───── Entries shown ─────

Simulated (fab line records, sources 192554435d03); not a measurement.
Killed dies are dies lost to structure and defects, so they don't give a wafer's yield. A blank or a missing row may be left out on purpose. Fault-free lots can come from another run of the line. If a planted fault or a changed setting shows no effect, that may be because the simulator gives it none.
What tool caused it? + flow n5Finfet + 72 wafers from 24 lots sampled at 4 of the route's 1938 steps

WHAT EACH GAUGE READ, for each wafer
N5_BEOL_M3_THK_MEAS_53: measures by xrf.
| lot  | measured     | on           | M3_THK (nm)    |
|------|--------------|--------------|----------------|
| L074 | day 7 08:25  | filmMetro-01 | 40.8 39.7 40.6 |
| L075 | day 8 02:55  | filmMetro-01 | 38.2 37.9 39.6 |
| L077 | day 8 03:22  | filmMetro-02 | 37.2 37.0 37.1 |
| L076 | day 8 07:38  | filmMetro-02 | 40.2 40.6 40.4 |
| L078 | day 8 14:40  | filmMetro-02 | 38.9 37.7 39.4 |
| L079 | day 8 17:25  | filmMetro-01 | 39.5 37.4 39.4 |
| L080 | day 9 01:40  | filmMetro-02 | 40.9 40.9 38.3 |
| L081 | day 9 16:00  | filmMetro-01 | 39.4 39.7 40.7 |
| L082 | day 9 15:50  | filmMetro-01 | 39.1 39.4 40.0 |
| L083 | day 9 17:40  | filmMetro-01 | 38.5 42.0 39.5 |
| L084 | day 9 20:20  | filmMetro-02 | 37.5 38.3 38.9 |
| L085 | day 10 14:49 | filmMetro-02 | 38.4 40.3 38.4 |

─────

Action item: All of the material must be written out again without any change.

Exercise answer:
Simulated (fab line records, sources 192554435d03); not a measurement.
Killed dies are dies lost to structure and defects, so they don't give a wafer's yield. A blank or a missing row may be left out on purpose. Fault-free lots can come from another run of the line. If a planted fault or a changed setting shows no effect, that may be because the simulator gives it none.
What tool caused it? + flow n5Finfet + 72 wafers from 24 lots sampled at 4 of the route's 1938 steps

WHAT EACH GAUGE READ, for each wafer
N5_BEOL_M3_THK_MEAS_53: measures by xrf.
| lot  | measured     | on           | M3_THK (nm)    |
|------|--------------|--------------|----------------|
| L074 | day 7 08:25  | filmMetro-01 | 40.8 39.7 40.6 |
| L075 | day 8 02:55  | filmMetro-01 | 38.2 37.9 39.6 |
| L077 | day 8 03:22  | filmMetro-02 | 37.2 37.0 37.1 |
| L076 | day 8 07:38  | filmMetro-02 | 40.2 40.6 40.4 |
| L078 | day 8 14:40  | filmMetro-02 | 38.9 37.7 39.4 |
| L079 | day 8 17:25  | filmMetro-01 | 39.5 37.4 39.4 |
| L080 | day 9 01:40  | filmMetro-02 | 40.9 40.9 38.3 |
| L081 | day 9 16:00  | filmMetro-01 | 39.4 39.7 40.7 |
| L082 | day 9 15:50  | filmMetro-01 | 39.1 39.4 40.0 |
| L083 | day 9 17:40  | filmMetro-01 | 38.5 42.0 39.5 |
| L084 | day 9 20:20  | filmMetro-02 | 37.5 38.3 38.9 |
| L085 | day 10 14:49 | filmMetro-02 | 38.4 40.3 38.4 |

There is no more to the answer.